* **Assigned task**
Taking the line with "set.NAME: the setting" as the first and the line with "the route's steps" as the last, set down exactly every line in that range from the entries below, and no more.

* **Supplied information**
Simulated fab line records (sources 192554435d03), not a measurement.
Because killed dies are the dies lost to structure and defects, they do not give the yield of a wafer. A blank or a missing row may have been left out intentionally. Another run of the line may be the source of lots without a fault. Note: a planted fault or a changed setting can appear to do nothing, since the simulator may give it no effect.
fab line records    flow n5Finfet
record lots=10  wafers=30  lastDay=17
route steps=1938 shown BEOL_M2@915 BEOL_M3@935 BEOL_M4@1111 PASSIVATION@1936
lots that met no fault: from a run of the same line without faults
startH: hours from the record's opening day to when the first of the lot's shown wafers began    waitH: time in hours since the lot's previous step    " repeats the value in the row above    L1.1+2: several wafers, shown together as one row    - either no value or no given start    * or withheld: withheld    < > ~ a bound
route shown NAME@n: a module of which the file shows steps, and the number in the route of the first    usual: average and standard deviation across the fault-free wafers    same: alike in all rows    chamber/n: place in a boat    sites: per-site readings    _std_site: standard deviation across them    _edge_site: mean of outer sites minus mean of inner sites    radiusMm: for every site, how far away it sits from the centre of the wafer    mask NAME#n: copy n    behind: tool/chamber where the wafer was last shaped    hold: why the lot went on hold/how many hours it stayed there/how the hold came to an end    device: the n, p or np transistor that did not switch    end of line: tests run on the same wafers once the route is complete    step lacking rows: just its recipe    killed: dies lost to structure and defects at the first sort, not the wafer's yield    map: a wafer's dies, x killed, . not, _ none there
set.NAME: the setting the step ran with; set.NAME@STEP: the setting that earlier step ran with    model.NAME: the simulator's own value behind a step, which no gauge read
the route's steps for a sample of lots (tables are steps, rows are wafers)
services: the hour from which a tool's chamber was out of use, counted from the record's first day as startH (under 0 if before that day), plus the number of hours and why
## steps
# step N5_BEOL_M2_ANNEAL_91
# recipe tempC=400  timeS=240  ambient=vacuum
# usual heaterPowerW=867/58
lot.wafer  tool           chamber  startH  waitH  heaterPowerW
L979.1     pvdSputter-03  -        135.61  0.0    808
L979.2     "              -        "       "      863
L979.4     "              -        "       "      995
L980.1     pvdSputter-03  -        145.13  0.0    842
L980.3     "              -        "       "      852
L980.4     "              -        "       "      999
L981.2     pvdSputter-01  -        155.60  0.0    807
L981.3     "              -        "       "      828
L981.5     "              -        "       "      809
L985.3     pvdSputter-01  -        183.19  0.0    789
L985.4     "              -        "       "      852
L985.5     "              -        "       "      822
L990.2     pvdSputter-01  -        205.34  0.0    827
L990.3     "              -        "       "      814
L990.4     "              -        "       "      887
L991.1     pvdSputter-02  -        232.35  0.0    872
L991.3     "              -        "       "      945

* **Response box**
set.NAME: the setting the step ran with; set.NAME@STEP: the setting that earlier step ran with    model.NAME: the simulator's own value behind a step, which no gauge read
the route's steps for a sample of lots (tables are steps, rows are wafers)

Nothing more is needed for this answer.